→ Task item: Write out exactly the lines from the first line of the records below through the line that contains "Candidate: For the", and stop there.

= Beginning of Section =
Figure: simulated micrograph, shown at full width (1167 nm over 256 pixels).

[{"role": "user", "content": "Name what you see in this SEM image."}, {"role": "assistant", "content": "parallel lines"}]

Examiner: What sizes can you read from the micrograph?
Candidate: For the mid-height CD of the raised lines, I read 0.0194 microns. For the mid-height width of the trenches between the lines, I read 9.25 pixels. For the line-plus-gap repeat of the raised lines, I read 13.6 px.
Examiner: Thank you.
= End of Section =

→ Response:
Figure: simulated micrograph, shown at full width (1167 nm over 256 pixels).

[{"role": "user", "content": "Name what you see in this SEM image."}, {"role": "assistant", "content": "parallel lines"}]

Examiner: What sizes can you read from the micrograph?
Candidate: For the mid-height CD of the raised lines, I read 0.0194 microns. For the mid-height width of the trenches between the lines, I read 9.25 pixels. For the line-plus-gap repeat of the raised lines, I read 13.6 px.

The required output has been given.